Begin at the line containing "C3: hours since" in the data below and go on through the line containing "C3 | B1 | R1 |", repeating each line exactly; include both ends and no other line.

※

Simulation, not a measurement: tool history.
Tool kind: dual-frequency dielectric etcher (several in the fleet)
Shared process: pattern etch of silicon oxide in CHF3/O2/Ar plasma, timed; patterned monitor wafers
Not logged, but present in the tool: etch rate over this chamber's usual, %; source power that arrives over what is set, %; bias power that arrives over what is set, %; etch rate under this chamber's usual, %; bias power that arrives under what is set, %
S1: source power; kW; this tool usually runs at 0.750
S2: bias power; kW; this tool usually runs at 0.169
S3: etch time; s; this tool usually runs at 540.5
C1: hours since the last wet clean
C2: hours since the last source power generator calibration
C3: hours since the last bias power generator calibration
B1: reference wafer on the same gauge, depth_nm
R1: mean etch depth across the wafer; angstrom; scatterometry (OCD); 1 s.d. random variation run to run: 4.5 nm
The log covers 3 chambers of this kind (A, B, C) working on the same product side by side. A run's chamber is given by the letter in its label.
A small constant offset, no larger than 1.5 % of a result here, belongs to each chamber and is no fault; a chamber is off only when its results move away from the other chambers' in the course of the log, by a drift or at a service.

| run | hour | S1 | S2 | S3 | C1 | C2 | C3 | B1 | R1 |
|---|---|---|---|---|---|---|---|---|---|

※

#### [SOLUTION]
C3: hours since the last bias power generator calibration
B1: reference wafer on the same gauge, depth_nm
R1: mean etch depth across the wafer; angstrom; scatterometry (OCD); 1 s.d. random variation run to run: 4.5 nm
The log covers 3 chambers of this kind (A, B, C) working on the same product side by side. A run's chamber is given by the letter in its label.
A small constant offset, no larger than 1.5 % of a result here, belongs to each chamber and is no fault; a chamber is off only when its results move away from the other chambers' in the course of the log, by a drift or at a service.

| run | hour | S1 | S2 | S3 | C1 | C2 | C3 | B1 | R1 |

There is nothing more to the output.